_Information provided_.
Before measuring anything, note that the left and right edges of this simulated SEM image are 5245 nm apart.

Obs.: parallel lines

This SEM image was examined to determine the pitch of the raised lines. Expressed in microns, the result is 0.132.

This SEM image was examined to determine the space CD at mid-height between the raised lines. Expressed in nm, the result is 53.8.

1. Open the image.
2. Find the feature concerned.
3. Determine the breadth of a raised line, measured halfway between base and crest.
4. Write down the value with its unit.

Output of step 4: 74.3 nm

_Requirement_.
Write out exactly the lines above from the line with "2. Find the feature concerned." through the line with "4. Write down the value with its unit.", both of them included, and leave out all other lines.

_Written response_.
2. Find the feature concerned.
3. Determine the breadth of a raised line, measured halfway between base and crest.
4. Write down the value with its unit.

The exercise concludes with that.